**WORK INSTRUCTION:** Only the first line of the listing and the lines after it, up to and including the one containing "S2: RF power; W; usual 670", should be retyped exactly.

......

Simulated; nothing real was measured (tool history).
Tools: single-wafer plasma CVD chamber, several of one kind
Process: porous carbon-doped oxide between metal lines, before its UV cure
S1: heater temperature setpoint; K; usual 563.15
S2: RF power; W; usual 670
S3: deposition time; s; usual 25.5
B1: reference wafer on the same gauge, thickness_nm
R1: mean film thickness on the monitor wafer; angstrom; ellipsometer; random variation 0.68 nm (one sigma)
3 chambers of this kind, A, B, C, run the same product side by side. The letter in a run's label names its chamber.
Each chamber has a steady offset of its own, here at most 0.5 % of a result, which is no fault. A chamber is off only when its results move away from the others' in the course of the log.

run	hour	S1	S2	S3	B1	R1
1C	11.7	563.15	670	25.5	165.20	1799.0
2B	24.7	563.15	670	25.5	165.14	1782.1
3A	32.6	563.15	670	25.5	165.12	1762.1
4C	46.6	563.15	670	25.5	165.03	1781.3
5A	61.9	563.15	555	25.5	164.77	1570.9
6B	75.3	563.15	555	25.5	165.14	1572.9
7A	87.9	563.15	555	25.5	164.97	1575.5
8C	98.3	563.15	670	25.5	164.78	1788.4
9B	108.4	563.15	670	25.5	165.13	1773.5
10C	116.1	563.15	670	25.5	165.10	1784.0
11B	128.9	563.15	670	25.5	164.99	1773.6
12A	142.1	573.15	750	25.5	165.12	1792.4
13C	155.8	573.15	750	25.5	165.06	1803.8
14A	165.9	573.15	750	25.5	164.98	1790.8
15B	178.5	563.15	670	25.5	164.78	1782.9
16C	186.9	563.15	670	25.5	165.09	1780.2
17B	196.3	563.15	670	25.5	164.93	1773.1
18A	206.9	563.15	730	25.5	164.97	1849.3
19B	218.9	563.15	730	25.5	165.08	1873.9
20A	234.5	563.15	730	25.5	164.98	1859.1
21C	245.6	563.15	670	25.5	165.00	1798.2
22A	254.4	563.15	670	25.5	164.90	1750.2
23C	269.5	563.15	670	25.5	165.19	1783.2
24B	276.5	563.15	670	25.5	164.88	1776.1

......

**ANSWER AREA:**
Simulated; nothing real was measured (tool history).
Tools: single-wafer plasma CVD chamber, several of one kind
Process: porous carbon-doped oxide between metal lines, before its UV cure
S1: heater temperature setpoint; K; usual 563.15
S2: RF power; W; usual 670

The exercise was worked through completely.